Assignment: Every record that follows should be written out again without any change.

● ● ● ● ●
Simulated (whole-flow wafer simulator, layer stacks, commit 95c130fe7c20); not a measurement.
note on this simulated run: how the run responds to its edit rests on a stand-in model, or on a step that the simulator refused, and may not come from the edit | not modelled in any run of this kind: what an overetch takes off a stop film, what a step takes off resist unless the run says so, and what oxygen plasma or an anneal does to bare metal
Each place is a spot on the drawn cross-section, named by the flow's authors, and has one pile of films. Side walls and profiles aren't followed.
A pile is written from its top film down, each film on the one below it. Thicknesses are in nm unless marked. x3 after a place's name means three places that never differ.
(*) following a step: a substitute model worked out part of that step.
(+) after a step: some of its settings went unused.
● ● ● ● ●

Your solution:
Simulated (whole-flow wafer simulator, layer stacks, commit 95c130fe7c20); not a measurement.
note on this simulated run: how the run responds to its edit rests on a stand-in model, or on a step that the simulator refused, and may not come from the edit | not modelled in any run of this kind: what an overetch takes off a stop film, what a step takes off resist unless the run says so, and what oxygen plasma or an anneal does to bare metal
Each place is a spot on the drawn cross-section, named by the flow's authors, and has one pile of films. Side walls and profiles aren't followed.
A pile is written from its top film down, each film on the one below it. Thicknesses are in nm unless marked. x3 after a place's name means three places that never differ.
(*) following a step: a substitute model worked out part of that step.
(+) after a step: some of its settings went unused.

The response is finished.